Transcribe all of the data exactly, leaving nothing out.

━━ EXTRACTED DATA
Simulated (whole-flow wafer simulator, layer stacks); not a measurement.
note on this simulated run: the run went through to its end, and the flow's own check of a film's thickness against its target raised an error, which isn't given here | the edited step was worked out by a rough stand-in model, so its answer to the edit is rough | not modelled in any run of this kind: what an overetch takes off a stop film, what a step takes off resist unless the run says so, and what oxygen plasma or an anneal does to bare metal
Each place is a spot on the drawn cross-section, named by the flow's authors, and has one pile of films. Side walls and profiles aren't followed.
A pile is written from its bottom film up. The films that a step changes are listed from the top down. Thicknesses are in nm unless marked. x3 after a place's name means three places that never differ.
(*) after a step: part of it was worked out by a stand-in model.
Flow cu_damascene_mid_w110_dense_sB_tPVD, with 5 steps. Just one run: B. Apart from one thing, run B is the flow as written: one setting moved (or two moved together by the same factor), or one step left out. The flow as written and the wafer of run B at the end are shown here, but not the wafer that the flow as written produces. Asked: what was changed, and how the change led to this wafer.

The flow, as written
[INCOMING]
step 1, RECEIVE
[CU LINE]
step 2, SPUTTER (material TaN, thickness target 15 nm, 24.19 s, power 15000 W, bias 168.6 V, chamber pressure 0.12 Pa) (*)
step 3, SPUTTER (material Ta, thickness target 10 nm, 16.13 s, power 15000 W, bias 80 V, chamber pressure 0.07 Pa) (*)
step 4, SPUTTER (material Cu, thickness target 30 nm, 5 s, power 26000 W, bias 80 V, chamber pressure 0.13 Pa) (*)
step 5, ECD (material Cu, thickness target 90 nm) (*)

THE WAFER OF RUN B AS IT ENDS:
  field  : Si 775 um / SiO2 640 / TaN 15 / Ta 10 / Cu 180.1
━━━━

#### [ANSWER BOX]
Simulated (whole-flow wafer simulator, layer stacks); not a measurement.
note on this simulated run: the run went through to its end, and the flow's own check of a film's thickness against its target raised an error, which isn't given here | the edited step was worked out by a rough stand-in model, so its answer to the edit is rough | not modelled in any run of this kind: what an overetch takes off a stop film, what a step takes off resist unless the run says so, and what oxygen plasma or an anneal does to bare metal
Each place is a spot on the drawn cross-section, named by the flow's authors, and has one pile of films. Side walls and profiles aren't followed.
A pile is written from its bottom film up. The films that a step changes are listed from the top down. Thicknesses are in nm unless marked. x3 after a place's name means three places that never differ.
(*) after a step: part of it was worked out by a stand-in model.
Flow cu_damascene_mid_w110_dense_sB_tPVD, with 5 steps. Just one run: B. Apart from one thing, run B is the flow as written: one setting moved (or two moved together by the same factor), or one step left out. The flow as written and the wafer of run B at the end are shown here, but not the wafer that the flow as written produces. Asked: what was changed, and how the change led to this wafer.

The flow, as written
[INCOMING]
step 1, RECEIVE
[CU LINE]
step 2, SPUTTER (material TaN, thickness target 15 nm, 24.19 s, power 15000 W, bias 168.6 V, chamber pressure 0.12 Pa) (*)
step 3, SPUTTER (material Ta, thickness target 10 nm, 16.13 s, power 15000 W, bias 80 V, chamber pressure 0.07 Pa) (*)
step 4, SPUTTER (material Cu, thickness target 30 nm, 5 s, power 26000 W, bias 80 V, chamber pressure 0.13 Pa) (*)
step 5, ECD (material Cu, thickness target 90 nm) (*)

THE WAFER OF RUN B AS IT ENDS:
  field  : Si 775 um / SiO2 640 / TaN 15 / Ta 10 / Cu 180.1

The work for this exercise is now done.